__TASK ITEM__
Send back every record word for word, with nothing missing.

(DATA EXTRACT)

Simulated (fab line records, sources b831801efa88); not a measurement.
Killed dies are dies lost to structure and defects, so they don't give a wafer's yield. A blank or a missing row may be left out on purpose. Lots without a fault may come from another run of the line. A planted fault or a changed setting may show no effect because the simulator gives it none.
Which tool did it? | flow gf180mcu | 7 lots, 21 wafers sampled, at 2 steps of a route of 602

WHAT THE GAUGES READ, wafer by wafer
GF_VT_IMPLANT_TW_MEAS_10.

(End DATA EXTRACT)

__WORKED SOLUTION__
Simulated (fab line records, sources b831801efa88); not a measurement.
Killed dies are dies lost to structure and defects, so they don't give a wafer's yield. A blank or a missing row may be left out on purpose. Lots without a fault may come from another run of the line. A planted fault or a changed setting may show no effect because the simulator gives it none.
Which tool did it? | flow gf180mcu | 7 lots, 21 wafers sampled, at 2 steps of a route of 602

WHAT THE GAUGES READ, wafer by wafer
GF_VT_IMPLANT_TW_MEAS_10.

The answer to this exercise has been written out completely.